** Extracted data follows **

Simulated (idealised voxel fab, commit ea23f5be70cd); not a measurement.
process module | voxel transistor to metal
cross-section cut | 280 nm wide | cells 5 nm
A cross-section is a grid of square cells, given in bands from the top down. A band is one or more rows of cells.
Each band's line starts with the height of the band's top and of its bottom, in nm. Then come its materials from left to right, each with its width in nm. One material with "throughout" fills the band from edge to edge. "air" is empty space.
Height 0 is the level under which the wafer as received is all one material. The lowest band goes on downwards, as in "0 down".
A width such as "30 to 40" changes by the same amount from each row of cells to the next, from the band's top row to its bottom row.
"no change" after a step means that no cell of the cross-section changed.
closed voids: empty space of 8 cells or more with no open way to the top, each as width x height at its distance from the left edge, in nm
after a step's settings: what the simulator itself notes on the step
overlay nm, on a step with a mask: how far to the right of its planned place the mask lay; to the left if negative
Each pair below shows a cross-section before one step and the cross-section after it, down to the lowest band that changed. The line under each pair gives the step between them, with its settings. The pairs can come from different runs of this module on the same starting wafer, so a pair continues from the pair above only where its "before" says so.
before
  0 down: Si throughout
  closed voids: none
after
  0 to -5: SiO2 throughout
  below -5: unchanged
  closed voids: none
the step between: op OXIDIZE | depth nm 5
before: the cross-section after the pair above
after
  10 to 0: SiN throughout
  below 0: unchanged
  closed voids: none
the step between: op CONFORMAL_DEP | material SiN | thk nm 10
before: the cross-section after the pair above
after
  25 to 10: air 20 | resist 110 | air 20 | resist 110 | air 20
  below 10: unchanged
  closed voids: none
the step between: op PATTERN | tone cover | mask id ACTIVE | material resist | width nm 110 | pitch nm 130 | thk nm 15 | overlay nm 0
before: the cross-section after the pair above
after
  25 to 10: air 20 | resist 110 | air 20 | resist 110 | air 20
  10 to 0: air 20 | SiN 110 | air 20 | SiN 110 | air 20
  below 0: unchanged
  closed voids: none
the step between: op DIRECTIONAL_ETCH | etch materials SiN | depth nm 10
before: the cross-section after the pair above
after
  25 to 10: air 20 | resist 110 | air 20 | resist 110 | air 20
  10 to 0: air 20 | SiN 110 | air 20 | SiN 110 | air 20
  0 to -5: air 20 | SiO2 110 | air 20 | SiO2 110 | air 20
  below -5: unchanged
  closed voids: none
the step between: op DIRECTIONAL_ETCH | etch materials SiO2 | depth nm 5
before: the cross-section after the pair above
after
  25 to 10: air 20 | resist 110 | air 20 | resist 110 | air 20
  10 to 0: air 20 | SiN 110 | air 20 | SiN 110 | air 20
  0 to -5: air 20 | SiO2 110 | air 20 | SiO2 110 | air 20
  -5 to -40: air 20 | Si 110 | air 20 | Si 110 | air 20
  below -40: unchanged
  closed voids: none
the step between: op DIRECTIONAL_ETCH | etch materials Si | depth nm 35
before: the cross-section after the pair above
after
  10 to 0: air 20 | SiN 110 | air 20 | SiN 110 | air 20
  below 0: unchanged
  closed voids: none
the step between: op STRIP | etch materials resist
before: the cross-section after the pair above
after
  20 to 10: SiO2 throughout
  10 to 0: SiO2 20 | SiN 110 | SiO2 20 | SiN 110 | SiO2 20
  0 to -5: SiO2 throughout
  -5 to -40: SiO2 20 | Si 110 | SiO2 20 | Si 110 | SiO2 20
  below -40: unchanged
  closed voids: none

** End of Extracted data **

**Action item:** Print, please, the lines from the first line of the material through the line that contains "A cross-section is", exactly as written and with nothing added.

**Response:**
Simulated (idealised voxel fab, commit ea23f5be70cd); not a measurement.
process module | voxel transistor to metal
cross-section cut | 280 nm wide | cells 5 nm
A cross-section is a grid of square cells, given in bands from the top down. A band is one or more rows of cells.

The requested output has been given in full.